SOURCE MATERIAL:
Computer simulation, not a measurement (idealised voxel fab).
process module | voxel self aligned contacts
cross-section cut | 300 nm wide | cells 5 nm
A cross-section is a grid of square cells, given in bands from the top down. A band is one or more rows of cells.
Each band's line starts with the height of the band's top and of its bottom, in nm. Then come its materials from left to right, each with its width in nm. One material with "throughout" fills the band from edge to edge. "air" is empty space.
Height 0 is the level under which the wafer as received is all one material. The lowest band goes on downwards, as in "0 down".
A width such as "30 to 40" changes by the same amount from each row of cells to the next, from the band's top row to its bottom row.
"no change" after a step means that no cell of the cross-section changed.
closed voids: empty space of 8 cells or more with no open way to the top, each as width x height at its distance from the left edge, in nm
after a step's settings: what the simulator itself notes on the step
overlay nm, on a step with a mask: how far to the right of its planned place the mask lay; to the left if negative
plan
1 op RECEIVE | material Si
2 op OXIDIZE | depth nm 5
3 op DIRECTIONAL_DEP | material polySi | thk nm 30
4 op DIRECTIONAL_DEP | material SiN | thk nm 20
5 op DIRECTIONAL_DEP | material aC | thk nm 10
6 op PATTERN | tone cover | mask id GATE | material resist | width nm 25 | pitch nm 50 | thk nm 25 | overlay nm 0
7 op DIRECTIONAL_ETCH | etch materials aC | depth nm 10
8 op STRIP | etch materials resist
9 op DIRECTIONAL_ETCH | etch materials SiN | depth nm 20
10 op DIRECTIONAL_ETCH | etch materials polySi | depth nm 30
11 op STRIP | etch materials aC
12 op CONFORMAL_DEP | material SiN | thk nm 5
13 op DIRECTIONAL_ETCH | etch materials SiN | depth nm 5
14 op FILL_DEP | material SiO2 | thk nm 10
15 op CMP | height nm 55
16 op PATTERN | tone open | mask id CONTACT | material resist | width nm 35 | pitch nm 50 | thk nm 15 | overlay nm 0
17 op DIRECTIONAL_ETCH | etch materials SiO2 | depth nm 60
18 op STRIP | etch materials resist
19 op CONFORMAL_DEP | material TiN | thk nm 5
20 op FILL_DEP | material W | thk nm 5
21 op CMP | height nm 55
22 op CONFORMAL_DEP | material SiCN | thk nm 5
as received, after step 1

ACTION ITEM:
An exact transcription of the lines from the start of the listing through the line bearing "A cross-section is" is the whole answer.

YOUR SOLUTION:
Computer simulation, not a measurement (idealised voxel fab).
process module | voxel self aligned contacts
cross-section cut | 300 nm wide | cells 5 nm
A cross-section is a grid of square cells, given in bands from the top down. A band is one or more rows of cells.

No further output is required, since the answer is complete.